▶ _WORK ITEM_
Write out again, exactly, the lines of the listing below from the first one through the one that contains "process module | voxel wiring stack", and no other lines.

----- EXTRACTED INFORMATION -----

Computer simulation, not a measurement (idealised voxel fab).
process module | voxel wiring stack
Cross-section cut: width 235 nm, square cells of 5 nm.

-----

▶ _TASK OUTPUT_
Computer simulation, not a measurement (idealised voxel fab).
process module | voxel wiring stack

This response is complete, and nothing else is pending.